Work order →
Write out the entries below exactly. End with the line that contains "hey, quick one: if".

● ● ● ●
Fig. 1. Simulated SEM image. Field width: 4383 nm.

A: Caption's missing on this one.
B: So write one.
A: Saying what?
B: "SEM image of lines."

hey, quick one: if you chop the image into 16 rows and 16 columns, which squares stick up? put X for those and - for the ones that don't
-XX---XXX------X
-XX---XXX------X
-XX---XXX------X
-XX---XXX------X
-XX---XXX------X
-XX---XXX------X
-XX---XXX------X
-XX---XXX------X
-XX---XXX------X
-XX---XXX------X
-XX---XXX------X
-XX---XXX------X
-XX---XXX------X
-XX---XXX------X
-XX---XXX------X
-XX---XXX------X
● ● ● ●

Task answer →
Fig. 1. Simulated SEM image. Field width: 4383 nm.

A: Caption's missing on this one.
B: So write one.
A: Saying what?
B: "SEM image of lines."

hey, quick one: if you chop the image into 16 rows and 16 columns, which squares stick up? put X for those and - for the ones that don't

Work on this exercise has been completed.